* [WORK ORDER]:
Print each record below exactly as it appears.

* [STORED DATA]:
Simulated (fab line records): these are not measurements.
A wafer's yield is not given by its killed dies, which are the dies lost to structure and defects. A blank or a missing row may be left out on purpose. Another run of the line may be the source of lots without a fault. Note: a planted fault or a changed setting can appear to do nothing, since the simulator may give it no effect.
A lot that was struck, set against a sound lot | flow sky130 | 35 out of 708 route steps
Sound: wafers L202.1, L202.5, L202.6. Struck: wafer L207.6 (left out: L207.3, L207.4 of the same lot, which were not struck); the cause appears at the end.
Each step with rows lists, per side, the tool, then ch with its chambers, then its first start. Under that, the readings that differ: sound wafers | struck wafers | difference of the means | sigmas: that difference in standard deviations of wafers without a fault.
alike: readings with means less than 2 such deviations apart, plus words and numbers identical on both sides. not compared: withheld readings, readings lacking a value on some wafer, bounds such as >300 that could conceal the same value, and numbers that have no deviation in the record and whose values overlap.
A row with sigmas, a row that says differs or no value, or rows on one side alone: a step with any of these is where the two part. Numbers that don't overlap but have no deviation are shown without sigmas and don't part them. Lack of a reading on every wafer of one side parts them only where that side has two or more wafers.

* [RESPONSE AREA]:
Simulated (fab line records): these are not measurements.
A wafer's yield is not given by its killed dies, which are the dies lost to structure and defects. A blank or a missing row may be left out on purpose. Another run of the line may be the source of lots without a fault. Note: a planted fault or a changed setting can appear to do nothing, since the simulator may give it no effect.
A lot that was struck, set against a sound lot | flow sky130 | 35 out of 708 route steps
Sound: wafers L202.1, L202.5, L202.6. Struck: wafer L207.6 (left out: L207.3, L207.4 of the same lot, which were not struck); the cause appears at the end.
Each step with rows lists, per side, the tool, then ch with its chambers, then its first start. Under that, the readings that differ: sound wafers | struck wafers | difference of the means | sigmas: that difference in standard deviations of wafers without a fault.
alike: readings with means less than 2 such deviations apart, plus words and numbers identical on both sides. not compared: withheld readings, readings lacking a value on some wafer, bounds such as >300 that could conceal the same value, and numbers that have no deviation in the record and whose values overlap.
A row with sigmas, a row that says differs or no value, or rows on one side alone: a step with any of these is where the two part. Numbers that don't overlap but have no deviation are shown without sigmas and don't part them. Lack of a reading on every wafer of one side parts them only where that side has two or more wafers.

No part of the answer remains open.